ACTIVITY | Would you reproduce, without any alteration, the lines from the opening line of the entries through the line that has "the cross-section changed." in it?

EXCERPTED DATA |
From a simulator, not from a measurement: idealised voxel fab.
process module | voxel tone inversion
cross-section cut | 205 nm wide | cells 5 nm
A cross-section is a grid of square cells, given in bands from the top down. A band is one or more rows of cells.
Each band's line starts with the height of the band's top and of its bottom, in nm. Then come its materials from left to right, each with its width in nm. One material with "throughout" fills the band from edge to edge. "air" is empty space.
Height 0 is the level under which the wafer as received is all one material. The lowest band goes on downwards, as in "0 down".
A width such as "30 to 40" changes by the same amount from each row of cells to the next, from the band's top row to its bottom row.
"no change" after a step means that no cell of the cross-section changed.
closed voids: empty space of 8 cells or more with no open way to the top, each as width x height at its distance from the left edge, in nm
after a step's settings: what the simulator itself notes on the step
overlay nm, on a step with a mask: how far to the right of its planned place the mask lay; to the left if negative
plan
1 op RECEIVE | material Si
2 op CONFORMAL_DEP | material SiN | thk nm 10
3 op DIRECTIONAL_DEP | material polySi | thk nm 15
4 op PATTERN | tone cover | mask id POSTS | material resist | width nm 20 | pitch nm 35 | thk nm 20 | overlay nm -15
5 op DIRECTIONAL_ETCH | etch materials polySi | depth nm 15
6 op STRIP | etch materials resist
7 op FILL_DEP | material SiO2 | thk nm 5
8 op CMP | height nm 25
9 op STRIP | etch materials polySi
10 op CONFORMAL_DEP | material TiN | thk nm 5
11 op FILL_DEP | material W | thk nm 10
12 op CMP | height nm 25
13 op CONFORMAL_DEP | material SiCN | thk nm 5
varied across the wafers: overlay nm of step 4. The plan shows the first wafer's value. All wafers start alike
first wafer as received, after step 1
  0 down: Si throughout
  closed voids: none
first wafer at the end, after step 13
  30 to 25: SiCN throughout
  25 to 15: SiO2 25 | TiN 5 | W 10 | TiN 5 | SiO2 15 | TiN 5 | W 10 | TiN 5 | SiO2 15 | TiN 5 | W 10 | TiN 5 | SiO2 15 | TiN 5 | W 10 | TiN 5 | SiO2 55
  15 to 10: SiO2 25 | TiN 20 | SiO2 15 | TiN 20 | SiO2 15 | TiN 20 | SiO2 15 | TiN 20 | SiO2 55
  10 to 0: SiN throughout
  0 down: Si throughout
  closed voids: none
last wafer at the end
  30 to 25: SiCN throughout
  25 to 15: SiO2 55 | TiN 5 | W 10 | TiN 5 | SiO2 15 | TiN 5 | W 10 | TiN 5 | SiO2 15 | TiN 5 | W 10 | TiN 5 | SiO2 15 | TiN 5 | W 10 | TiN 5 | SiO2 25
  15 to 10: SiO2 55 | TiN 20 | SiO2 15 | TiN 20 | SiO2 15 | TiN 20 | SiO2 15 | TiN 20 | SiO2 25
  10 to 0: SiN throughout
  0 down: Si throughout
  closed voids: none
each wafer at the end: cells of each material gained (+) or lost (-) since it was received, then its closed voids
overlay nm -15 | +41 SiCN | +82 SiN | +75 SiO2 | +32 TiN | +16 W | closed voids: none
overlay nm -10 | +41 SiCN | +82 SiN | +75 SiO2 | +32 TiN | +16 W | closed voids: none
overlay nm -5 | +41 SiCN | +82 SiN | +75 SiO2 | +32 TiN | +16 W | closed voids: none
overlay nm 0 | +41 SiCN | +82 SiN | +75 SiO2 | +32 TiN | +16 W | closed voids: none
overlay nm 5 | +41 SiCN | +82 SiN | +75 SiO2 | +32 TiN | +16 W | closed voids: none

REPLY |
From a simulator, not from a measurement: idealised voxel fab.
process module | voxel tone inversion
cross-section cut | 205 nm wide | cells 5 nm
A cross-section is a grid of square cells, given in bands from the top down. A band is one or more rows of cells.
Each band's line starts with the height of the band's top and of its bottom, in nm. Then come its materials from left to right, each with its width in nm. One material with "throughout" fills the band from edge to edge. "air" is empty space.
Height 0 is the level under which the wafer as received is all one material. The lowest band goes on downwards, as in "0 down".
A width such as "30 to 40" changes by the same amount from each row of cells to the next, from the band's top row to its bottom row.
"no change" after a step means that no cell of the cross-section changed.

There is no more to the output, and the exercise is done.